### DATA TO EXAMINE:
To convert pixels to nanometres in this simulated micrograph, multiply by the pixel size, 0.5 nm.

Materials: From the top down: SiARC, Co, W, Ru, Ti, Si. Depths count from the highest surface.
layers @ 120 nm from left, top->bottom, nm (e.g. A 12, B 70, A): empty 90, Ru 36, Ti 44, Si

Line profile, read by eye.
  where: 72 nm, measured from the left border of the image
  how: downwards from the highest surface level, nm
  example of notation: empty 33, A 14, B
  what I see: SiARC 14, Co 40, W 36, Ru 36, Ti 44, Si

### WORK INSTRUCTION:
Would you please print every record exactly as written?

### RESPONSE BOX:
To convert pixels to nanometres in this simulated micrograph, multiply by the pixel size, 0.5 nm.

Materials: From the top down: SiARC, Co, W, Ru, Ti, Si. Depths count from the highest surface.
layers @ 120 nm from left, top->bottom, nm (e.g. A 12, B 70, A): empty 90, Ru 36, Ti 44, Si

Line profile, read by eye.
  where: 72 nm, measured from the left border of the image
  how: downwards from the highest surface level, nm
  example of notation: empty 33, A 14, B
  what I see: SiARC 14, Co 40, W 36, Ru 36, Ti 44, Si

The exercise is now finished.